**Exercise**
Restate the listing exactly and in full.

**Extracted records**
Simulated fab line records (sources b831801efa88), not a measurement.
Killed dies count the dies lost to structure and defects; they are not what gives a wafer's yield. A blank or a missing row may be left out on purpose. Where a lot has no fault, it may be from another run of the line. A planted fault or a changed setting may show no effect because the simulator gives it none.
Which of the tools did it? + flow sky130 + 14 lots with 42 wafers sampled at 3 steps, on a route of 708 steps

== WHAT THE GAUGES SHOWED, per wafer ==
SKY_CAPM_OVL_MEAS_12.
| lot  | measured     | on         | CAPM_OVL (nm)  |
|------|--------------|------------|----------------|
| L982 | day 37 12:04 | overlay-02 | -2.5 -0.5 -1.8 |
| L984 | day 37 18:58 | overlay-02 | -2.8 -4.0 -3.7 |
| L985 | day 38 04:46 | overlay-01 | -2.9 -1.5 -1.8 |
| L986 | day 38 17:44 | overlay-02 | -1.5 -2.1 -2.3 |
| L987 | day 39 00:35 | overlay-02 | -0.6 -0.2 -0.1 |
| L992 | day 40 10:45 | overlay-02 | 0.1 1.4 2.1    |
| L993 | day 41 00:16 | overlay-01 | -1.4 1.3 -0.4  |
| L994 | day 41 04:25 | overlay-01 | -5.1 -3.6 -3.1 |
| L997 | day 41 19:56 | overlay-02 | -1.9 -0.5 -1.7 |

**Task response**
Simulated fab line records (sources b831801efa88), not a measurement.
Killed dies count the dies lost to structure and defects; they are not what gives a wafer's yield. A blank or a missing row may be left out on purpose. Where a lot has no fault, it may be from another run of the line. A planted fault or a changed setting may show no effect because the simulator gives it none.
Which of the tools did it? + flow sky130 + 14 lots with 42 wafers sampled at 3 steps, on a route of 708 steps

== WHAT THE GAUGES SHOWED, per wafer ==
SKY_CAPM_OVL_MEAS_12.
| lot  | measured     | on         | CAPM_OVL (nm)  |
|------|--------------|------------|----------------|
| L982 | day 37 12:04 | overlay-02 | -2.5 -0.5 -1.8 |
| L984 | day 37 18:58 | overlay-02 | -2.8 -4.0 -3.7 |
| L985 | day 38 04:46 | overlay-01 | -2.9 -1.5 -1.8 |
| L986 | day 38 17:44 | overlay-02 | -1.5 -2.1 -2.3 |
| L987 | day 39 00:35 | overlay-02 | -0.6 -0.2 -0.1 |
| L992 | day 40 10:45 | overlay-02 | 0.1 1.4 2.1    |
| L993 | day 41 00:16 | overlay-01 | -1.4 1.3 -0.4  |
| L994 | day 41 04:25 | overlay-01 | -5.1 -3.6 -3.1 |
| L997 | day 41 19:56 | overlay-02 | -1.9 -0.5 -1.7 |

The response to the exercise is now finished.